Print the listing again exactly, leaving nothing out.

——————————

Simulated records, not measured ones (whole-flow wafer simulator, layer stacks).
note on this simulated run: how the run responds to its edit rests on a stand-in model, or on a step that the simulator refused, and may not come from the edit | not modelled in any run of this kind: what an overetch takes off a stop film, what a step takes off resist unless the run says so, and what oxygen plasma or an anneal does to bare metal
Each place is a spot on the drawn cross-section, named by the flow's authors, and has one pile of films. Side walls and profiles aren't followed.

——————————

**Exercise response:**
Simulated records, not measured ones (whole-flow wafer simulator, layer stacks).
note on this simulated run: how the run responds to its edit rests on a stand-in model, or on a step that the simulator refused, and may not come from the edit | not modelled in any run of this kind: what an overetch takes off a stop film, what a step takes off resist unless the run says so, and what oxygen plasma or an anneal does to bare metal
Each place is a spot on the drawn cross-section, named by the flow's authors, and has one pile of films. Side walls and profiles aren't followed.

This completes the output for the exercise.